═════ DATA EXTRACTS ═════

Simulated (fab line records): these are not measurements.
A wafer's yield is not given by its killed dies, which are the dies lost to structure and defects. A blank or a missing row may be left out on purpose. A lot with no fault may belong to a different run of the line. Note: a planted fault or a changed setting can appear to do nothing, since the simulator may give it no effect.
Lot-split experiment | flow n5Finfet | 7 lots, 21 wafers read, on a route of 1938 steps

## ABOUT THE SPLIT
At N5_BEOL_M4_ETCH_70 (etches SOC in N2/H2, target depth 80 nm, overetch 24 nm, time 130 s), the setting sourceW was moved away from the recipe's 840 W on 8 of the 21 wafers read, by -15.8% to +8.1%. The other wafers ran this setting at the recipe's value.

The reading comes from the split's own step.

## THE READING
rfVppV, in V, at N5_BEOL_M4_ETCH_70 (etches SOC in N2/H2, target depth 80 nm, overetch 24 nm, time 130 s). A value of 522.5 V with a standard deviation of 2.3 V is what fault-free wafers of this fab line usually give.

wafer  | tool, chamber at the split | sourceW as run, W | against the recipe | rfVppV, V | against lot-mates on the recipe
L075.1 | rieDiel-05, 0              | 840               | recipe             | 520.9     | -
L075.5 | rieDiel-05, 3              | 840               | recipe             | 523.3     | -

═════

ACTIVITY ::
Above are the records; print exactly the lines from the line with "rfVppV, in V, at" to the line with "L075.1 | rieDiel-05, 0", including both, and nothing else.

RESULT ::
rfVppV, in V, at N5_BEOL_M4_ETCH_70 (etches SOC in N2/H2, target depth 80 nm, overetch 24 nm, time 130 s). A value of 522.5 V with a standard deviation of 2.3 V is what fault-free wafers of this fab line usually give.

wafer  | tool, chamber at the split | sourceW as run, W | against the recipe | rfVppV, V | against lot-mates on the recipe
L075.1 | rieDiel-05, 0              | 840               | recipe             | 520.9     | -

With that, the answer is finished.